WORK REQUEST ->
Where the listing below reaches the line containing "S4: polishing time; s; usual 37", start writing out lines exactly, and stop once the line containing "Each chamber has" has been written.

++++++++++++++++++++

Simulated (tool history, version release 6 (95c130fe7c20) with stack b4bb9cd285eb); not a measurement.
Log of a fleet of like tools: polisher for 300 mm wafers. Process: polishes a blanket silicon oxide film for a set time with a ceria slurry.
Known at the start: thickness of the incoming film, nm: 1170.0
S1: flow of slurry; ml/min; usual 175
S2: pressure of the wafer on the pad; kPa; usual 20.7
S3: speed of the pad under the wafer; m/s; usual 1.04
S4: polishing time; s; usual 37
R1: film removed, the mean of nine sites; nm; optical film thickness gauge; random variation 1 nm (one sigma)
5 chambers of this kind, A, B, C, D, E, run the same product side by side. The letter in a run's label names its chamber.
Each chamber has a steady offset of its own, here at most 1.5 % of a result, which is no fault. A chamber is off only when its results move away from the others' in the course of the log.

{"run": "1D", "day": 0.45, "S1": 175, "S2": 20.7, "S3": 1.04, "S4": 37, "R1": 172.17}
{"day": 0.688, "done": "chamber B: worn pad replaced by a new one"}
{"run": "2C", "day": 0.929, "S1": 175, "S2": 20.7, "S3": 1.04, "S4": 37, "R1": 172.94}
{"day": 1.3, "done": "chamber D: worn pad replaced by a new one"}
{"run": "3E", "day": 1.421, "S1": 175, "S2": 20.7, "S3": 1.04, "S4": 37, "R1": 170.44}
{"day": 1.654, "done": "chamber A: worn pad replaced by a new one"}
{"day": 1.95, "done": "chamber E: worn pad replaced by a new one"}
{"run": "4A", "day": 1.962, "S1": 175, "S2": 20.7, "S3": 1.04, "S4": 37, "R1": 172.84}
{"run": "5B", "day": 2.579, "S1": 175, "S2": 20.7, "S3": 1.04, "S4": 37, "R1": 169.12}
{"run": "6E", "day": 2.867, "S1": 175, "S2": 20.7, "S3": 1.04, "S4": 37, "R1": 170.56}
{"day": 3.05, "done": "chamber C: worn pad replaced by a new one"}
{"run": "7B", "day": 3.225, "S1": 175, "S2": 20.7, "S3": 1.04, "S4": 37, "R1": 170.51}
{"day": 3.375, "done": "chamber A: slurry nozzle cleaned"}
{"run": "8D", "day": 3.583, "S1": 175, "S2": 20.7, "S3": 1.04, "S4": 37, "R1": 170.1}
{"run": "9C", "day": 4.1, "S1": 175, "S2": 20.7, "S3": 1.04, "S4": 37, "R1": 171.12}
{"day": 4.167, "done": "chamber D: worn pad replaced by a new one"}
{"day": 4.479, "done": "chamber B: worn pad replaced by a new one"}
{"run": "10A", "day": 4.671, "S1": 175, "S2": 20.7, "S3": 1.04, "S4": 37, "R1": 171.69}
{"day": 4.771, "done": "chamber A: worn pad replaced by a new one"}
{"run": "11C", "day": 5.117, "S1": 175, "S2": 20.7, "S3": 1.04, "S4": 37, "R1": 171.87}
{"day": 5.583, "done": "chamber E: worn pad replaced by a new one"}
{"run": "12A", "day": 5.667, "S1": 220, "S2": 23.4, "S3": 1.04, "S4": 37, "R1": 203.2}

++++++++++++++++++++

ANSWER AREA ->
S4: polishing time; s; usual 37
R1: film removed, the mean of nine sites; nm; optical film thickness gauge; random variation 1 nm (one sigma)
5 chambers of this kind, A, B, C, D, E, run the same product side by side. The letter in a run's label names its chamber.
Each chamber has a steady offset of its own, here at most 1.5 % of a result, which is no fault. A chamber is off only when its results move away from the others' in the course of the log.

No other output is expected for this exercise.